> DATA FOR ANALYSIS
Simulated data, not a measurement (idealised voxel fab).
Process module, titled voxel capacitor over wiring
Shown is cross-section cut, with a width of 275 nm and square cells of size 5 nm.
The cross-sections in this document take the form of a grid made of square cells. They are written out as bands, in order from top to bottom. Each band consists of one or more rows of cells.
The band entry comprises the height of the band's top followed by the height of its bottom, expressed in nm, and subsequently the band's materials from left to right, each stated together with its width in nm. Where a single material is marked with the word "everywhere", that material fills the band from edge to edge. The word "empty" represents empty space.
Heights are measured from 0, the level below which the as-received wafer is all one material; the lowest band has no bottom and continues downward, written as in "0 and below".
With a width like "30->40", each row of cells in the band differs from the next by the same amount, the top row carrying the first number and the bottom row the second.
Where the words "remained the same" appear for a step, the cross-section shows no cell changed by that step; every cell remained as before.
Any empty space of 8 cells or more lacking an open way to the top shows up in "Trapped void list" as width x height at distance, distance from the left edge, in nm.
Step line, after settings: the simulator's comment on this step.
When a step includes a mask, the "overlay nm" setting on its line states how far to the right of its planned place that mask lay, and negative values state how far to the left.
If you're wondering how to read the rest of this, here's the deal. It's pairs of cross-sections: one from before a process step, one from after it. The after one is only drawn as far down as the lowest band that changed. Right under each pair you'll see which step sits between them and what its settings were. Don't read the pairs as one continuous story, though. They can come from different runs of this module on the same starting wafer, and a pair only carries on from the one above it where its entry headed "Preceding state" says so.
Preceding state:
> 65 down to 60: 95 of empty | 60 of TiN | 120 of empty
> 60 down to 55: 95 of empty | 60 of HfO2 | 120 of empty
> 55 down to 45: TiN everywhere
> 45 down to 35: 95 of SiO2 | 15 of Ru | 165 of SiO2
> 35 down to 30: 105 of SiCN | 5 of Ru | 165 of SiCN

> WORK ORDER
Please output the exact lines of the records above, beginning with the first and stopping after the line that holds "Shown is cross-section", and nothing else.

> WRITTEN SOLUTION
Simulated data, not a measurement (idealised voxel fab).
Process module, titled voxel capacitor over wiring
Shown is cross-section cut, with a width of 275 nm and square cells of size 5 nm.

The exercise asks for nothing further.